+--

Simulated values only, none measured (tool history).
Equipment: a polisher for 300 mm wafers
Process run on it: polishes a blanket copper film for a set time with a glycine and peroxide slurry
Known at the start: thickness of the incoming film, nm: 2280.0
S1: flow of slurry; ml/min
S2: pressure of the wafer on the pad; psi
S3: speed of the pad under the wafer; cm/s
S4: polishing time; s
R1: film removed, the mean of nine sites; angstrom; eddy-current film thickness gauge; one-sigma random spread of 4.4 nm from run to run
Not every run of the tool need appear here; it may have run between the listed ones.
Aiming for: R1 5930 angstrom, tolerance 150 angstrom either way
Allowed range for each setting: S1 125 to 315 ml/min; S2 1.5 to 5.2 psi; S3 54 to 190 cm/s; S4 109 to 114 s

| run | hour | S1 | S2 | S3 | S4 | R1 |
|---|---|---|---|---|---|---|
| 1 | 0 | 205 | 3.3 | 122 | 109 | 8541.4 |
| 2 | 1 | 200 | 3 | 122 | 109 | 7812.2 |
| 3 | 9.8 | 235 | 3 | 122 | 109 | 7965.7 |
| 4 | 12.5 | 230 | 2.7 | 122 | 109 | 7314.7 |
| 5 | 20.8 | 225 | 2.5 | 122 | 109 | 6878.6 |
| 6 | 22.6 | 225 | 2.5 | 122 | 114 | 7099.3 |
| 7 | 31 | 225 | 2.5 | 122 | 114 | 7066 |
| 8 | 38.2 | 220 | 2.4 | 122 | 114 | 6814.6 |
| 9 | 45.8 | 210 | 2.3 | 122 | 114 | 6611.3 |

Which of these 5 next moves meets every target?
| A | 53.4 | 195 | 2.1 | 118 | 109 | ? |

+--

Assignment:
Please reproduce every record shown above, exactly as written.

Response area:
Simulated values only, none measured (tool history).
Equipment: a polisher for 300 mm wafers
Process run on it: polishes a blanket copper film for a set time with a glycine and peroxide slurry
Known at the start: thickness of the incoming film, nm: 2280.0
S1: flow of slurry; ml/min
S2: pressure of the wafer on the pad; psi
S3: speed of the pad under the wafer; cm/s
S4: polishing time; s
R1: film removed, the mean of nine sites; angstrom; eddy-current film thickness gauge; one-sigma random spread of 4.4 nm from run to run
Not every run of the tool need appear here; it may have run between the listed ones.
Aiming for: R1 5930 angstrom, tolerance 150 angstrom either way
Allowed range for each setting: S1 125 to 315 ml/min; S2 1.5 to 5.2 psi; S3 54 to 190 cm/s; S4 109 to 114 s

| run | hour | S1 | S2 | S3 | S4 | R1 |
|---|---|---|---|---|---|---|
| 1 | 0 | 205 | 3.3 | 122 | 109 | 8541.4 |
| 2 | 1 | 200 | 3 | 122 | 109 | 7812.2 |
| 3 | 9.8 | 235 | 3 | 122 | 109 | 7965.7 |
| 4 | 12.5 | 230 | 2.7 | 122 | 109 | 7314.7 |
| 5 | 20.8 | 225 | 2.5 | 122 | 109 | 6878.6 |
| 6 | 22.6 | 225 | 2.5 | 122 | 114 | 7099.3 |
| 7 | 31 | 225 | 2.5 | 122 | 114 | 7066 |
| 8 | 38.2 | 220 | 2.4 | 122 | 114 | 6814.6 |
| 9 | 45.8 | 210 | 2.3 | 122 | 114 | 6611.3 |

Which of these 5 next moves meets every target?
| A | 53.4 | 195 | 2.1 | 118 | 109 | ? |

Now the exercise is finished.